_SOURCE DATA_.
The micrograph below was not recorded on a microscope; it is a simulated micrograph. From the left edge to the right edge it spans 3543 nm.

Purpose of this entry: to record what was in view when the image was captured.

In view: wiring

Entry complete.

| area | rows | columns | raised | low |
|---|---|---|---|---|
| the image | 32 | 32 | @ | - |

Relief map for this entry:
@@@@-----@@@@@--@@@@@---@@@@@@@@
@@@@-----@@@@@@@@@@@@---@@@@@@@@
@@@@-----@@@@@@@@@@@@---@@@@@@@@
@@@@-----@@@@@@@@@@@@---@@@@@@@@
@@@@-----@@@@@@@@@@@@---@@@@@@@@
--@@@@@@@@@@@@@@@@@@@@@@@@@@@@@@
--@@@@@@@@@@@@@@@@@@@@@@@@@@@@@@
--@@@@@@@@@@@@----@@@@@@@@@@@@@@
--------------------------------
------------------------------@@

_WORK ITEM_. None of the records may be skipped; each is to be repeated exactly.

_EXERCISE OUTPUT_.
The micrograph below was not recorded on a microscope; it is a simulated micrograph. From the left edge to the right edge it spans 3543 nm.

Purpose of this entry: to record what was in view when the image was captured.

In view: wiring

Entry complete.

| area | rows | columns | raised | low |
|---|---|---|---|---|
| the image | 32 | 32 | @ | - |

Relief map for this entry:
@@@@-----@@@@@--@@@@@---@@@@@@@@
@@@@-----@@@@@@@@@@@@---@@@@@@@@
@@@@-----@@@@@@@@@@@@---@@@@@@@@
@@@@-----@@@@@@@@@@@@---@@@@@@@@
@@@@-----@@@@@@@@@@@@---@@@@@@@@
--@@@@@@@@@@@@@@@@@@@@@@@@@@@@@@
--@@@@@@@@@@@@@@@@@@@@@@@@@@@@@@
--@@@@@@@@@@@@----@@@@@@@@@@@@@@
--------------------------------
------------------------------@@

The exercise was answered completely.